**Listed entries:**
—————
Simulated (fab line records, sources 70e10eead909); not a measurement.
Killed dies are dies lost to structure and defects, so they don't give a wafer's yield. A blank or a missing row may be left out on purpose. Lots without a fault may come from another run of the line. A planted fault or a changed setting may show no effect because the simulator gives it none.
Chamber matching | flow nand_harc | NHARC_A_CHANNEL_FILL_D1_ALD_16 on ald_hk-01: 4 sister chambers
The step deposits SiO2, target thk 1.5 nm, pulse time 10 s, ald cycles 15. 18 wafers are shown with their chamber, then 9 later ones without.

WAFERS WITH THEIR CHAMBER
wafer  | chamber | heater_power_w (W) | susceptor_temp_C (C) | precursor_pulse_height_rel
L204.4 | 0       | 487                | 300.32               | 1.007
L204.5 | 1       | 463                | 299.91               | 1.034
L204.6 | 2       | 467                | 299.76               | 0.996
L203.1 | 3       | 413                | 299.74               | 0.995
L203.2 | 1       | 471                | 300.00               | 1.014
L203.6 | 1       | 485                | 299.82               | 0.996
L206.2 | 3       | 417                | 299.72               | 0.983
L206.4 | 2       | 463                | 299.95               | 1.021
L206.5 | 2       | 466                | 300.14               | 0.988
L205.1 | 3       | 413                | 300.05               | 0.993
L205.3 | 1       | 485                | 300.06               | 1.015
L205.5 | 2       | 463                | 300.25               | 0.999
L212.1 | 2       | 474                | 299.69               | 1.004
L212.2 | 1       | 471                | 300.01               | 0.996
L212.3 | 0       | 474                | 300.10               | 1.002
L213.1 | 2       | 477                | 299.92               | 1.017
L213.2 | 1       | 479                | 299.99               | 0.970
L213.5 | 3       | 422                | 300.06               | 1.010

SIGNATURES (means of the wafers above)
—————

**Work task:** Above are the records; from them, give again exactly the lines from the one containing "Killed dies are" through the one containing "Chamber matching |", both included.

**Written solution:**
Killed dies are dies lost to structure and defects, so they don't give a wafer's yield. A blank or a missing row may be left out on purpose. Lots without a fault may come from another run of the line. A planted fault or a changed setting may show no effect because the simulator gives it none.
Chamber matching | flow nand_harc | NHARC_A_CHANNEL_FILL_D1_ALD_16 on ald_hk-01: 4 sister chambers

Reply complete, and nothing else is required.